—————

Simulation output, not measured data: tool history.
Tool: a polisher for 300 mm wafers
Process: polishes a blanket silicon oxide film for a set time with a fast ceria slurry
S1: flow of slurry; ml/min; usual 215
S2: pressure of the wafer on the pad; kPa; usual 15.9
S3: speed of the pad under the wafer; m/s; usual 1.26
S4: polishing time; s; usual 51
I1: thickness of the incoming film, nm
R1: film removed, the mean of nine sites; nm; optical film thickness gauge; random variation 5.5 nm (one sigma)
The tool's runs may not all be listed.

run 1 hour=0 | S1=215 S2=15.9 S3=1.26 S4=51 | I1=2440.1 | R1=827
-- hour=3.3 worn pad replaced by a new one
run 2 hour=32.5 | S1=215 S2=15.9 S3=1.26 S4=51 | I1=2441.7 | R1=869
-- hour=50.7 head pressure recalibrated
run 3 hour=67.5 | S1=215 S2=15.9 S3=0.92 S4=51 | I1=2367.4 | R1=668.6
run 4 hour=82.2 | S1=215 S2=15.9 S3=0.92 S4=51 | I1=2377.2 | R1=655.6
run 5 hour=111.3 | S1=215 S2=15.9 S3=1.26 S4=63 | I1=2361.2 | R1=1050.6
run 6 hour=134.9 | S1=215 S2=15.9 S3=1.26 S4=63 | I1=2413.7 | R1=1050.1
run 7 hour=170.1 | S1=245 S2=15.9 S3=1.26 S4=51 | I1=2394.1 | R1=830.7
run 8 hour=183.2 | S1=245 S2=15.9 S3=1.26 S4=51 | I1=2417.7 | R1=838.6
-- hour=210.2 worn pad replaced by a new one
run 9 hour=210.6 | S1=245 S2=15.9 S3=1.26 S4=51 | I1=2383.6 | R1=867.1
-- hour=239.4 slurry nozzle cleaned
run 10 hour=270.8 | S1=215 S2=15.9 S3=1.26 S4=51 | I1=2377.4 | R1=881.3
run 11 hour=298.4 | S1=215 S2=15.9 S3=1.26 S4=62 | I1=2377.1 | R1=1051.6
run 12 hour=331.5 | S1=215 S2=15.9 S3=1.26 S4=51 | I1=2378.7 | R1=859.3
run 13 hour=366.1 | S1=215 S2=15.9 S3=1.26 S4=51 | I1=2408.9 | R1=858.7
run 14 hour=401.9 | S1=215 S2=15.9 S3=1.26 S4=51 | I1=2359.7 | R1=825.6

—————

# Brief:
Reproduce the listing above exactly, but only from its first line through the line holding "run 13 hour=366.1"; both of those lines are included.

# Written reply:
Simulation output, not measured data: tool history.
Tool: a polisher for 300 mm wafers
Process: polishes a blanket silicon oxide film for a set time with a fast ceria slurry
S1: flow of slurry; ml/min; usual 215
S2: pressure of the wafer on the pad; kPa; usual 15.9
S3: speed of the pad under the wafer; m/s; usual 1.26
S4: polishing time; s; usual 51
I1: thickness of the incoming film, nm
R1: film removed, the mean of nine sites; nm; optical film thickness gauge; random variation 5.5 nm (one sigma)
The tool's runs may not all be listed.

run 1 hour=0 | S1=215 S2=15.9 S3=1.26 S4=51 | I1=2440.1 | R1=827
-- hour=3.3 worn pad replaced by a new one
run 2 hour=32.5 | S1=215 S2=15.9 S3=1.26 S4=51 | I1=2441.7 | R1=869
-- hour=50.7 head pressure recalibrated
run 3 hour=67.5 | S1=215 S2=15.9 S3=0.92 S4=51 | I1=2367.4 | R1=668.6
run 4 hour=82.2 | S1=215 S2=15.9 S3=0.92 S4=51 | I1=2377.2 | R1=655.6
run 5 hour=111.3 | S1=215 S2=15.9 S3=1.26 S4=63 | I1=2361.2 | R1=1050.6
run 6 hour=134.9 | S1=215 S2=15.9 S3=1.26 S4=63 | I1=2413.7 | R1=1050.1
run 7 hour=170.1 | S1=245 S2=15.9 S3=1.26 S4=51 | I1=2394.1 | R1=830.7
run 8 hour=183.2 | S1=245 S2=15.9 S3=1.26 S4=51 | I1=2417.7 | R1=838.6
-- hour=210.2 worn pad replaced by a new one
run 9 hour=210.6 | S1=245 S2=15.9 S3=1.26 S4=51 | I1=2383.6 | R1=867.1
-- hour=239.4 slurry nozzle cleaned
run 10 hour=270.8 | S1=215 S2=15.9 S3=1.26 S4=51 | I1=2377.4 | R1=881.3
run 11 hour=298.4 | S1=215 S2=15.9 S3=1.26 S4=62 | I1=2377.1 | R1=1051.6
run 12 hour=331.5 | S1=215 S2=15.9 S3=1.26 S4=51 | I1=2378.7 | R1=859.3
run 13 hour=366.1 | S1=215 S2=15.9 S3=1.26 S4=51 | I1=2408.9 | R1=858.7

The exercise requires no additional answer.